Brief = Give back the lines of the records exactly, starting at the first and ending at the one with "TOOL OWNER'S DESK, wetBench-04".

The data =
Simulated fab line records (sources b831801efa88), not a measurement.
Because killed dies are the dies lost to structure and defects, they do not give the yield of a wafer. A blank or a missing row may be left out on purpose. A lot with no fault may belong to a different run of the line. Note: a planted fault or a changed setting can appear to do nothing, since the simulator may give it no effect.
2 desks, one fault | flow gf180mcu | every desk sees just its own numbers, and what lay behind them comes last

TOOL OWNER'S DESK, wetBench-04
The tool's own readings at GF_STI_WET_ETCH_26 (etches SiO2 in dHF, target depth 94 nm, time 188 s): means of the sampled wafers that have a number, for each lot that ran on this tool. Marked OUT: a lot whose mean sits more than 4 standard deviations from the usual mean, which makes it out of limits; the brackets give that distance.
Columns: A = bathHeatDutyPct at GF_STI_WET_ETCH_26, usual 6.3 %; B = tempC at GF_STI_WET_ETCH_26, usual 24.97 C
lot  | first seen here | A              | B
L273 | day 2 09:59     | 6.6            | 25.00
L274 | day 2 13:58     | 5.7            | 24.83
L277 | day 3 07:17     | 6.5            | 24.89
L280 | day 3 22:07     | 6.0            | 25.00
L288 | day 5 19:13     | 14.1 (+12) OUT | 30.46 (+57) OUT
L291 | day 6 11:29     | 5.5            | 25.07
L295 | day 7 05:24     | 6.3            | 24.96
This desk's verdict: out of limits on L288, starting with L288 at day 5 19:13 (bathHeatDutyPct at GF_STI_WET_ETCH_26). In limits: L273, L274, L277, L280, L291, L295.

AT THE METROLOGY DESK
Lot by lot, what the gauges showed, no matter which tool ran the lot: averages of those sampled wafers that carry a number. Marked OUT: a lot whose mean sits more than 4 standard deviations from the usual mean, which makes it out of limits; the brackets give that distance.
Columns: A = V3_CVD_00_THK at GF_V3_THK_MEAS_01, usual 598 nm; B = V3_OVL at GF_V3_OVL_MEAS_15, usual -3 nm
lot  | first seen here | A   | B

Your solution =
Simulated fab line records (sources b831801efa88), not a measurement.
Because killed dies are the dies lost to structure and defects, they do not give the yield of a wafer. A blank or a missing row may be left out on purpose. A lot with no fault may belong to a different run of the line. Note: a planted fault or a changed setting can appear to do nothing, since the simulator may give it no effect.
2 desks, one fault | flow gf180mcu | every desk sees just its own numbers, and what lay behind them comes last

TOOL OWNER'S DESK, wetBench-04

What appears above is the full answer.